Return, word for word, the lines of the listing below from the one with "Result of step 3: parallel lines" through the one with "Prompt: State the", and no other lines.

====== SOURCE MATERIAL ======

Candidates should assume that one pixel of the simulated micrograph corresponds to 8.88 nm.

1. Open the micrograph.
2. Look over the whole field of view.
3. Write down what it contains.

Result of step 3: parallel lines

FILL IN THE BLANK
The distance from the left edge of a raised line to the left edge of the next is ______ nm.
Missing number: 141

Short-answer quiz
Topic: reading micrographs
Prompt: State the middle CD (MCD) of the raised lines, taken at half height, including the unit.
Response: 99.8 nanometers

======

■ WRITTEN SOLUTION ■
Result of step 3: parallel lines

FILL IN THE BLANK
The distance from the left edge of a raised line to the left edge of the next is ______ nm.
Missing number: 141

Short-answer quiz
Topic: reading micrographs
Prompt: State the middle CD (MCD) of the raised lines, taken at half height, including the unit.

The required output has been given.